(Extracted records):
***
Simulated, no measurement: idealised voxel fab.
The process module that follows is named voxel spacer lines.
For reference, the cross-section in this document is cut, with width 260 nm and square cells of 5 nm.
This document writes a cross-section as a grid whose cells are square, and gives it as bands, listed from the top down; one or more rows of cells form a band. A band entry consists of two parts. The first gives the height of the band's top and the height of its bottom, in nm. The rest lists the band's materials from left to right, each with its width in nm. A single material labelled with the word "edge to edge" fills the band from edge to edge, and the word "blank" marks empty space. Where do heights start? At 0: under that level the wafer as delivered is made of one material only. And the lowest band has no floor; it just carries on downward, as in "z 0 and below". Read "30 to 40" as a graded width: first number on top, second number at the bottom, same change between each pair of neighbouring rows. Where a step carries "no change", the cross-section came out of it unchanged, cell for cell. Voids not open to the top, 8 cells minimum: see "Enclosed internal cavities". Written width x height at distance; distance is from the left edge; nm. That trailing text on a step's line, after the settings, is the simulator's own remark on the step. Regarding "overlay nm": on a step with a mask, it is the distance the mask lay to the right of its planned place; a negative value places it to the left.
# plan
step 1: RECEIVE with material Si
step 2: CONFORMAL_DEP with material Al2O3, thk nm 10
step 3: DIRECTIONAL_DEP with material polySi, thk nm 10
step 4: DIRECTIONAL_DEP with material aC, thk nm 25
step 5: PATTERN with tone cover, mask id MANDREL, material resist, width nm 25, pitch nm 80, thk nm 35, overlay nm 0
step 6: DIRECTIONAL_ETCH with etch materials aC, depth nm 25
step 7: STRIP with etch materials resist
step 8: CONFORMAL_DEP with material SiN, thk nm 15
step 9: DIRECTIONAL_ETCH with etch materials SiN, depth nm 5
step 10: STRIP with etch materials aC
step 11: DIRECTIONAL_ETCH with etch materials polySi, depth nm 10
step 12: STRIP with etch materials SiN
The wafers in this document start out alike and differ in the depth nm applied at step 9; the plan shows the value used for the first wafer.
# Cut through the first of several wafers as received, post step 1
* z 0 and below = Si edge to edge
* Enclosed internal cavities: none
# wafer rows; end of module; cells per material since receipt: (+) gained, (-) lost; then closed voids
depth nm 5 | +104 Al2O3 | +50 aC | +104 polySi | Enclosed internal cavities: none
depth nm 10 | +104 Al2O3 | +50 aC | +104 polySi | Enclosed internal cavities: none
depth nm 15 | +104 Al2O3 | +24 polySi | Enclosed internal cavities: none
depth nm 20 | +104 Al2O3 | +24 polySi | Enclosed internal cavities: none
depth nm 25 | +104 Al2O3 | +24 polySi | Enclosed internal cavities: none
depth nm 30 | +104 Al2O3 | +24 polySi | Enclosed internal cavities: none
***

(Activity):
Your response should be the lines above from the first to the one containing "step 4: DIRECTIONAL_DEP", inclusive, each given exactly.

(Task solution):
Simulated, no measurement: idealised voxel fab.
The process module that follows is named voxel spacer lines.
For reference, the cross-section in this document is cut, with width 260 nm and square cells of 5 nm.
This document writes a cross-section as a grid whose cells are square, and gives it as bands, listed from the top down; one or more rows of cells form a band. A band entry consists of two parts. The first gives the height of the band's top and the height of its bottom, in nm. The rest lists the band's materials from left to right, each with its width in nm. A single material labelled with the word "edge to edge" fills the band from edge to edge, and the word "blank" marks empty space. Where do heights start? At 0: under that level the wafer as delivered is made of one material only. And the lowest band has no floor; it just carries on downward, as in "z 0 and below". Read "30 to 40" as a graded width: first number on top, second number at the bottom, same change between each pair of neighbouring rows. Where a step carries "no change", the cross-section came out of it unchanged, cell for cell. Voids not open to the top, 8 cells minimum: see "Enclosed internal cavities". Written width x height at distance; distance is from the left edge; nm. That trailing text on a step's line, after the settings, is the simulator's own remark on the step. Regarding "overlay nm": on a step with a mask, it is the distance the mask lay to the right of its planned place; a negative value places it to the left.
# plan
step 1: RECEIVE with material Si
step 2: CONFORMAL_DEP with material Al2O3, thk nm 10
step 3: DIRECTIONAL_DEP with material polySi, thk nm 10
step 4: DIRECTIONAL_DEP with material aC, thk nm 25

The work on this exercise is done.